### GIVEN INFORMATION
-- -- --
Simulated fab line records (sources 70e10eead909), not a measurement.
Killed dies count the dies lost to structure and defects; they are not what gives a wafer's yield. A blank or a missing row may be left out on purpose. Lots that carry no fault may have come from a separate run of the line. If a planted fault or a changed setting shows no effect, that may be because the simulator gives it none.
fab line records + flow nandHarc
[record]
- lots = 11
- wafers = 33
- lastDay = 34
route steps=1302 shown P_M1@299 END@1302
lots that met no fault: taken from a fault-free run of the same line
-- -- --

### REQUIRED ACTION
Every entry is to be restated word for word, with nothing dropped.

### PROBLEM SOLUTION
Simulated fab line records (sources 70e10eead909), not a measurement.
Killed dies count the dies lost to structure and defects; they are not what gives a wafer's yield. A blank or a missing row may be left out on purpose. Lots that carry no fault may have come from a separate run of the line. If a planted fault or a changed setting shows no effect, that may be because the simulator gives it none.
fab line records + flow nandHarc
[record]
- lots = 11
- wafers = 33
- lastDay = 34
route steps=1302 shown P_M1@299 END@1302
lots that met no fault: taken from a fault-free run of the same line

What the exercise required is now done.